- _REQUIREMENT_: Exact copies of all the records are to be printed.

- _RECORDED INFORMATION_:
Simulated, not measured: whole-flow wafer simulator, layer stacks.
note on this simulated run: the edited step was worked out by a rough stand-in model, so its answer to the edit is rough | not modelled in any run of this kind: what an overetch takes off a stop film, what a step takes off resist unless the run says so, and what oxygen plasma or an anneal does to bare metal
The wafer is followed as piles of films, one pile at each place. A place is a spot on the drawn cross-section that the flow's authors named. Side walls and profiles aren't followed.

- _ANSWER SPACE_:
Simulated, not measured: whole-flow wafer simulator, layer stacks.
note on this simulated run: the edited step was worked out by a rough stand-in model, so its answer to the edit is rough | not modelled in any run of this kind: what an overetch takes off a stop film, what a step takes off resist unless the run says so, and what oxygen plasma or an anneal does to bare metal
The wafer is followed as piles of films, one pile at each place. A place is a spot on the drawn cross-section that the flow's authors named. Side walls and profiles aren't followed.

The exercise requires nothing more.